* **Required action**:
Copy the records exactly. Include every line.

* **Information shown**:
-------------------------
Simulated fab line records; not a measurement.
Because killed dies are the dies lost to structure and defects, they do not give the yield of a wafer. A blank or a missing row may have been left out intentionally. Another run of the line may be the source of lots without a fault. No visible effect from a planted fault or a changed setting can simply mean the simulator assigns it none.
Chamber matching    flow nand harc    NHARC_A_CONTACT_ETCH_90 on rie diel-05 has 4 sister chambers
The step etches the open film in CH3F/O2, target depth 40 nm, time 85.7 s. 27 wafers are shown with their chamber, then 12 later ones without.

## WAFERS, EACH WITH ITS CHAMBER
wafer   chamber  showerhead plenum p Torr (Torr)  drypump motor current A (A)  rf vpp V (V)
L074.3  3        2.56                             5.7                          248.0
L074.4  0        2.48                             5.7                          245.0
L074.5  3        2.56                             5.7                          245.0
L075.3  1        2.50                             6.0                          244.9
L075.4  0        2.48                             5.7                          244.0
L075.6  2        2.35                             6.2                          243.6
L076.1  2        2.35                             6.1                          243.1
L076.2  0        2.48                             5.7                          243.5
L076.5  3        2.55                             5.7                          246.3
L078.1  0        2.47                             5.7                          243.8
-------------------------

* **Exercise solution**:
Simulated fab line records; not a measurement.
Because killed dies are the dies lost to structure and defects, they do not give the yield of a wafer. A blank or a missing row may have been left out intentionally. Another run of the line may be the source of lots without a fault. No visible effect from a planted fault or a changed setting can simply mean the simulator assigns it none.
Chamber matching    flow nand harc    NHARC_A_CONTACT_ETCH_90 on rie diel-05 has 4 sister chambers
The step etches the open film in CH3F/O2, target depth 40 nm, time 85.7 s. 27 wafers are shown with their chamber, then 12 later ones without.

## WAFERS, EACH WITH ITS CHAMBER
wafer   chamber  showerhead plenum p Torr (Torr)  drypump motor current A (A)  rf vpp V (V)
L074.3  3        2.56                             5.7                          248.0
L074.4  0        2.48                             5.7                          245.0
L074.5  3        2.56                             5.7                          245.0
L075.3  1        2.50                             6.0                          244.9
L075.4  0        2.48                             5.7                          244.0
L075.6  2        2.35                             6.2                          243.6
L076.1  2        2.35                             6.1                          243.1
L076.2  0        2.48                             5.7                          243.5
L076.5  3        2.55                             5.7                          246.3
L078.1  0        2.47                             5.7                          243.8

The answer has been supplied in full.